Data extracts:
__________________________________________________

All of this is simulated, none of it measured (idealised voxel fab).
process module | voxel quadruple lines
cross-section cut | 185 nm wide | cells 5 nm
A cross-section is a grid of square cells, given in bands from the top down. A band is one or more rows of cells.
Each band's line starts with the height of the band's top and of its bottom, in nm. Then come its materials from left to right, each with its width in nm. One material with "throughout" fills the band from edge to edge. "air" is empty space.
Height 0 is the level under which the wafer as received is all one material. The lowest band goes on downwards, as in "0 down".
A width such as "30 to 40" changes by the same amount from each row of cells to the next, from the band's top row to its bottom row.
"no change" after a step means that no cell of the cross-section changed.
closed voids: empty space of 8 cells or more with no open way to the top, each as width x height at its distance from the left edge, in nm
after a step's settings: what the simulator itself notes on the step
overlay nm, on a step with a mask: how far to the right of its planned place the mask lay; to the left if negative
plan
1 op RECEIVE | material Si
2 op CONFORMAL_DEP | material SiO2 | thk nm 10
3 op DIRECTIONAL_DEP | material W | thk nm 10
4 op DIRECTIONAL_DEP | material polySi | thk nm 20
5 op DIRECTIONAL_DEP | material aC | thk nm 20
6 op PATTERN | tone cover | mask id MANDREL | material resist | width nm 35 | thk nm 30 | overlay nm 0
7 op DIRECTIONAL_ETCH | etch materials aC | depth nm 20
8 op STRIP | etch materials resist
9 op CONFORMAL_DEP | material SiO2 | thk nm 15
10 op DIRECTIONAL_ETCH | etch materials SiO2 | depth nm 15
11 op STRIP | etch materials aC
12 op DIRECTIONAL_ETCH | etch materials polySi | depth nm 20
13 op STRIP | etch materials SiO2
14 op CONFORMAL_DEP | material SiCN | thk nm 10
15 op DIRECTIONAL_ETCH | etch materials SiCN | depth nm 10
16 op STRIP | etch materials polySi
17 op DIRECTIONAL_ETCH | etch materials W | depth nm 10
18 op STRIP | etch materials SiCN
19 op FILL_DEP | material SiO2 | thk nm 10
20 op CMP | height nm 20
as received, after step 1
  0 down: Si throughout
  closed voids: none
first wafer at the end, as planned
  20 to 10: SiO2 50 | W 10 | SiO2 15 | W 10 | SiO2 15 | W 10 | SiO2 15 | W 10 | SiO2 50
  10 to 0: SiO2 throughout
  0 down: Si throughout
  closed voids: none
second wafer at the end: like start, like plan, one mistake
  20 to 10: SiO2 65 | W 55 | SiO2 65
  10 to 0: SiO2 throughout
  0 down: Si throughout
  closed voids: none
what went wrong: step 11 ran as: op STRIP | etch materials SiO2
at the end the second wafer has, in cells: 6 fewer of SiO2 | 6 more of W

__________________________________________________

Action item: Nothing beyond the line that contains "Each band's line" belongs in the answer; reproduce the entries exactly from their first line through it.

Response box:
All of this is simulated, none of it measured (idealised voxel fab).
process module | voxel quadruple lines
cross-section cut | 185 nm wide | cells 5 nm
A cross-section is a grid of square cells, given in bands from the top down. A band is one or more rows of cells.
Each band's line starts with the height of the band's top and of its bottom, in nm. Then come its materials from left to right, each with its width in nm. One material with "throughout" fills the band from edge to edge. "air" is empty space.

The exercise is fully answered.